◆ Assignment ◆
The response must consist of all the records, retyped exactly.

◆ Supplied information ◆
#####
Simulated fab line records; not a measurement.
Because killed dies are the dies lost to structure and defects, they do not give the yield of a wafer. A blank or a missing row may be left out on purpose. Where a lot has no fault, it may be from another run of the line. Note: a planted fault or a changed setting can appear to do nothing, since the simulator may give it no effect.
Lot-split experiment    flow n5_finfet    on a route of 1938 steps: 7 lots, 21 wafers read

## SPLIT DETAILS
#####

◆ Task answer ◆
Simulated fab line records; not a measurement.
Because killed dies are the dies lost to structure and defects, they do not give the yield of a wafer. A blank or a missing row may be left out on purpose. Where a lot has no fault, it may be from another run of the line. Note: a planted fault or a changed setting can appear to do nothing, since the simulator may give it no effect.
Lot-split experiment    flow n5_finfet    on a route of 1938 steps: 7 lots, 21 wafers read

## SPLIT DETAILS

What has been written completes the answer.